====== LISTED ENTRIES

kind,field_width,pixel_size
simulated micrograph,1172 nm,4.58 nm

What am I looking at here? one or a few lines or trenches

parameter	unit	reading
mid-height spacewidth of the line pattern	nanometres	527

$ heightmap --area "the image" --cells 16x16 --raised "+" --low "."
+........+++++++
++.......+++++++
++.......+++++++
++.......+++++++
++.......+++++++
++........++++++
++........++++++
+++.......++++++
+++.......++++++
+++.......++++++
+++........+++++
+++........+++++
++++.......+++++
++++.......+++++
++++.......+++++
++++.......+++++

============

▶ **ASSIGNED TASK**: Would it be possible to set down the full listing again, character for character?

▶ **EXPECTED ANSWER**:
kind,field_width,pixel_size
simulated micrograph,1172 nm,4.58 nm

What am I looking at here? one or a few lines or trenches

parameter	unit	reading
mid-height spacewidth of the line pattern	nanometres	527

$ heightmap --area "the image" --cells 16x16 --raised "+" --low "."
+........+++++++
++.......+++++++
++.......+++++++
++.......+++++++
++.......+++++++
++........++++++
++........++++++
+++.......++++++
+++.......++++++
+++.......++++++
+++........+++++
+++........+++++
++++.......+++++
++++.......+++++
++++.......+++++
++++.......+++++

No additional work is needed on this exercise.